▸ **Action item**
For the material below, return exactly the lines starting at the line containing "L612 | day 5" and ending at the line containing "L605 | day 4 07:28", both ends included, and no others.

▸ **Supplied records**
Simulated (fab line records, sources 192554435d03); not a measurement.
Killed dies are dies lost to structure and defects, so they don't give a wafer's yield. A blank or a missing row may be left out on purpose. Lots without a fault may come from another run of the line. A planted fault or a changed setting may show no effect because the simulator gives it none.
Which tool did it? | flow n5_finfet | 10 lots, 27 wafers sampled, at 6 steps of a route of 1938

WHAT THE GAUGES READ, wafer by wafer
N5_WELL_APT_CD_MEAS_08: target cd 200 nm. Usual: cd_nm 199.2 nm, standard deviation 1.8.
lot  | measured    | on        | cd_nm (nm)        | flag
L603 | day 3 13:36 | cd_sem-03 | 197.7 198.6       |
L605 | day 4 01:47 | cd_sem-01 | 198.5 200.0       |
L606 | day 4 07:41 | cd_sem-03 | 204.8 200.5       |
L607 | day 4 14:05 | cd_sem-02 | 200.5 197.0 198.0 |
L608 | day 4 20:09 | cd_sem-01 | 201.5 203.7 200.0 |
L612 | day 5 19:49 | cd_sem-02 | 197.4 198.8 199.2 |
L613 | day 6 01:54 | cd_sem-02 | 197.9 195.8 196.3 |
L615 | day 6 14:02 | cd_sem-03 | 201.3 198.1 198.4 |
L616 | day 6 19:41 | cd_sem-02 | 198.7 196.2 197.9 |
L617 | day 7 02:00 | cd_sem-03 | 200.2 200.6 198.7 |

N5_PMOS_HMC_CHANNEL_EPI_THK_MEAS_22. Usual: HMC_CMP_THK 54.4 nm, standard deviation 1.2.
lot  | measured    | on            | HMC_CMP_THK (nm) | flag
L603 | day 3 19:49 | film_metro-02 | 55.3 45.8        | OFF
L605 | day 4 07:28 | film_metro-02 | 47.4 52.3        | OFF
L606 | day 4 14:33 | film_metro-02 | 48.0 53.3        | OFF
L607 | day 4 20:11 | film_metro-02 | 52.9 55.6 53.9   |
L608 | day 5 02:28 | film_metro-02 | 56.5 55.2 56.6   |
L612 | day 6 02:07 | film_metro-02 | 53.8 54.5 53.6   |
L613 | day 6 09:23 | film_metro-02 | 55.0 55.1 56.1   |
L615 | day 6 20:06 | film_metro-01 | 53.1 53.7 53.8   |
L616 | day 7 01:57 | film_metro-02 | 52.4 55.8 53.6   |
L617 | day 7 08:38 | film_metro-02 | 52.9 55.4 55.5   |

▸ **Answer box**
L612 | day 5 19:49 | cd_sem-02 | 197.4 198.8 199.2 |
L613 | day 6 01:54 | cd_sem-02 | 197.9 195.8 196.3 |
L615 | day 6 14:02 | cd_sem-03 | 201.3 198.1 198.4 |
L616 | day 6 19:41 | cd_sem-02 | 198.7 196.2 197.9 |
L617 | day 7 02:00 | cd_sem-03 | 200.2 200.6 198.7 |

N5_PMOS_HMC_CHANNEL_EPI_THK_MEAS_22. Usual: HMC_CMP_THK 54.4 nm, standard deviation 1.2.
lot  | measured    | on            | HMC_CMP_THK (nm) | flag
L603 | day 3 19:49 | film_metro-02 | 55.3 45.8        | OFF
L605 | day 4 07:28 | film_metro-02 | 47.4 52.3        | OFF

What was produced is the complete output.